## Dataset excerpts
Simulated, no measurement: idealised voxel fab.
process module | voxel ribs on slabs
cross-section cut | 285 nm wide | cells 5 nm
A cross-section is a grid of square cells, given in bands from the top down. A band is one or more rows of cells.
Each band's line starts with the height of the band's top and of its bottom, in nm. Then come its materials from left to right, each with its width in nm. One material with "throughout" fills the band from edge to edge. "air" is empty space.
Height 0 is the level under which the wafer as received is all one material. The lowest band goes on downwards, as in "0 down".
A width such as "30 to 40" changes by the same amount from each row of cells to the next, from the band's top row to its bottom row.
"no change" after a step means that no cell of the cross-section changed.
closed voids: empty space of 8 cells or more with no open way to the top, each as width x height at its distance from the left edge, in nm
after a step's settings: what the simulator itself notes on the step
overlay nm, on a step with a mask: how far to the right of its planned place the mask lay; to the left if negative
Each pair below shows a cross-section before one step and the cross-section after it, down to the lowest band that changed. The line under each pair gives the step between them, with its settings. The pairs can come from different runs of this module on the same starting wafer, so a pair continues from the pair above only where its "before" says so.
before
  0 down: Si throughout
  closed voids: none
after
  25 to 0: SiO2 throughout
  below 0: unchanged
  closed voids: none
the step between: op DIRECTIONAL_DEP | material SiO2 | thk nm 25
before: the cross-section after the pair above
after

## Work item
Write out only the lines that run from the line containing "Each pair below" through the line containing "before: the cross-section", both included, exactly as they appear above.

## Task response
Each pair below shows a cross-section before one step and the cross-section after it, down to the lowest band that changed. The line under each pair gives the step between them, with its settings. The pairs can come from different runs of this module on the same starting wafer, so a pair continues from the pair above only where its "before" says so.
before
  0 down: Si throughout
  closed voids: none
after
  25 to 0: SiO2 throughout
  below 0: unchanged
  closed voids: none
the step between: op DIRECTIONAL_DEP | material SiO2 | thk nm 25
before: the cross-section after the pair above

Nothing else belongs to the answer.